**Requirement**
Give every line of the records exactly, please, from the first up to and including the one containing "Usual settings: time in the liquid (s) 710".

**Given information**
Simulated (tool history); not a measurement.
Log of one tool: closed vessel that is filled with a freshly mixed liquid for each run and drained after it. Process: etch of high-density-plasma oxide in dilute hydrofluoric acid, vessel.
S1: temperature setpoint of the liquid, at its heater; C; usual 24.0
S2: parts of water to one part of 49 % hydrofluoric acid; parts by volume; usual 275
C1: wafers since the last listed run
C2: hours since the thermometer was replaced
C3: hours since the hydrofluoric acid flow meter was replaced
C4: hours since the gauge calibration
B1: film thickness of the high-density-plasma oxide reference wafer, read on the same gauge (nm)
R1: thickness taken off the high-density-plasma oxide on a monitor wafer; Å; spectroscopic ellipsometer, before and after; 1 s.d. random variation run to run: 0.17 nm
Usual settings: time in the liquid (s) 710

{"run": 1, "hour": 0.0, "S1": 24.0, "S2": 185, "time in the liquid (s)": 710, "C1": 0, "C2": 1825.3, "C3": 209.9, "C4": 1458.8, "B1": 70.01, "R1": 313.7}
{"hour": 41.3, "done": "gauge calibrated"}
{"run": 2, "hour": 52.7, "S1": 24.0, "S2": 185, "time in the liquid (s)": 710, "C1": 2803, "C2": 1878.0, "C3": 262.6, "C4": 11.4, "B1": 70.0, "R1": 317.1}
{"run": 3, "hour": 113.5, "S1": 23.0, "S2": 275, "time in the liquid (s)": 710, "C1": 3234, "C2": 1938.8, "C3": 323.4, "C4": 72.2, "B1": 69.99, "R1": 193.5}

**Expected answer**
Simulated (tool history); not a measurement.
Log of one tool: closed vessel that is filled with a freshly mixed liquid for each run and drained after it. Process: etch of high-density-plasma oxide in dilute hydrofluoric acid, vessel.
S1: temperature setpoint of the liquid, at its heater; C; usual 24.0
S2: parts of water to one part of 49 % hydrofluoric acid; parts by volume; usual 275
C1: wafers since the last listed run
C2: hours since the thermometer was replaced
C3: hours since the hydrofluoric acid flow meter was replaced
C4: hours since the gauge calibration
B1: film thickness of the high-density-plasma oxide reference wafer, read on the same gauge (nm)
R1: thickness taken off the high-density-plasma oxide on a monitor wafer; Å; spectroscopic ellipsometer, before and after; 1 s.d. random variation run to run: 0.17 nm
Usual settings: time in the liquid (s) 710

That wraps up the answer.